**Work order:** In the listing below, find the line containing "then TiN 40 nm" and the line containing "15 nm, then SiO2 35 nm". Repeat exactly those two lines and every line between them.

**Available data:**
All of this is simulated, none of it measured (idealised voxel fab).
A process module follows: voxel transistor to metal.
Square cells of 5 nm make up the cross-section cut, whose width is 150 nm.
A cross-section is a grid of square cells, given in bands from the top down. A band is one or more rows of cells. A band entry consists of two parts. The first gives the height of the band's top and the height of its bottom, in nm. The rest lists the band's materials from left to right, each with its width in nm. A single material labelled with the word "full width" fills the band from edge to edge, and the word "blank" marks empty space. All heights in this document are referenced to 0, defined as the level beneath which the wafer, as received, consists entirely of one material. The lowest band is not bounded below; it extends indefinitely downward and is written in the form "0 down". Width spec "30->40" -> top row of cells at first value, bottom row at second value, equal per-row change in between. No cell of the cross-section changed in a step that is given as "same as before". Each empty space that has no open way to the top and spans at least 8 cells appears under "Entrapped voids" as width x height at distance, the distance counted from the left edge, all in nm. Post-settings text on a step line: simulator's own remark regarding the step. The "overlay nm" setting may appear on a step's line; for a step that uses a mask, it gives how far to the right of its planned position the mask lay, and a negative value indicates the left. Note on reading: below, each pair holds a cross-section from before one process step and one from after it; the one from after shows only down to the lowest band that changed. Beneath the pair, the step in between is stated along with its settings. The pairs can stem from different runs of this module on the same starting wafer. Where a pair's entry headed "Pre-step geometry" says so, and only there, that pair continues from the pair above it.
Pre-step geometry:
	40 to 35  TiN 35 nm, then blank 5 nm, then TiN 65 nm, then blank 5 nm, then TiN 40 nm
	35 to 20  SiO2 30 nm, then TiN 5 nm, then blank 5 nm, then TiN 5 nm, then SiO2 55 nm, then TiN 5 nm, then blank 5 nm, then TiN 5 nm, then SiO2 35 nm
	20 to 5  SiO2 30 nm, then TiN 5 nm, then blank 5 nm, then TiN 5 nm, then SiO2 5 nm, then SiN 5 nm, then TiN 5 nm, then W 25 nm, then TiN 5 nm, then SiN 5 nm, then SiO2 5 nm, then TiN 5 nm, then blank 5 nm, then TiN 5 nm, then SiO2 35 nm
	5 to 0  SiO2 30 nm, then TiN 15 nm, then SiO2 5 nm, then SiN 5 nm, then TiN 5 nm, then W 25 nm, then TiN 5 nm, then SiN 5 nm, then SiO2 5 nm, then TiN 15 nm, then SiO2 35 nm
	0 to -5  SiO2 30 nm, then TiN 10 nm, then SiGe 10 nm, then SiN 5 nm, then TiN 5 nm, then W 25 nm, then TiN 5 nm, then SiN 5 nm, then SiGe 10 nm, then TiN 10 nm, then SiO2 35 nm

**Written answer:**
	40 to 35  TiN 35 nm, then blank 5 nm, then TiN 65 nm, then blank 5 nm, then TiN 40 nm
	35 to 20  SiO2 30 nm, then TiN 5 nm, then blank 5 nm, then TiN 5 nm, then SiO2 55 nm, then TiN 5 nm, then blank 5 nm, then TiN 5 nm, then SiO2 35 nm
	20 to 5  SiO2 30 nm, then TiN 5 nm, then blank 5 nm, then TiN 5 nm, then SiO2 5 nm, then SiN 5 nm, then TiN 5 nm, then W 25 nm, then TiN 5 nm, then SiN 5 nm, then SiO2 5 nm, then TiN 5 nm, then blank 5 nm, then TiN 5 nm, then SiO2 35 nm
	5 to 0  SiO2 30 nm, then TiN 15 nm, then SiO2 5 nm, then SiN 5 nm, then TiN 5 nm, then W 25 nm, then TiN 5 nm, then SiN 5 nm, then SiO2 5 nm, then TiN 15 nm, then SiO2 35 nm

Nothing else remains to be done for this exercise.